[Recorded data — start]
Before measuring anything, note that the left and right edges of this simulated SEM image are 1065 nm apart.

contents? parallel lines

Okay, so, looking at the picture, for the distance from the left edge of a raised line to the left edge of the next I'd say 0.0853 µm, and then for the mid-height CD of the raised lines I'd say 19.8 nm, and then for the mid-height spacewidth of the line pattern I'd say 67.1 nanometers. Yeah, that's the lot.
[Recorded data — finish]

◆ Work instruction:
Repeat, word for word, all of the data shown above.

◆ Expected answer:
Before measuring anything, note that the left and right edges of this simulated SEM image are 1065 nm apart.

contents? parallel lines

Okay, so, looking at the picture, for the distance from the left edge of a raised line to the left edge of the next I'd say 0.0853 µm, and then for the mid-height CD of the raised lines I'd say 19.8 nm, and then for the mid-height spacewidth of the line pattern I'd say 67.1 nanometers. Yeah, that's the lot.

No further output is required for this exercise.